Work task — Reproduce each entry below exactly as it appears.

Information provided —
•••••

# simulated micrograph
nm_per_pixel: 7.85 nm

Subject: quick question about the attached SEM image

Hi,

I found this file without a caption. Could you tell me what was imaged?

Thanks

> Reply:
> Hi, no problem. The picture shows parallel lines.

•••••

Task result —
# simulated micrograph
nm_per_pixel: 7.85 nm

Subject: quick question about the attached SEM image

Hi,

I found this file without a caption. Could you tell me what was imaged?

Thanks

> Reply:
> Hi, no problem. The picture shows parallel lines.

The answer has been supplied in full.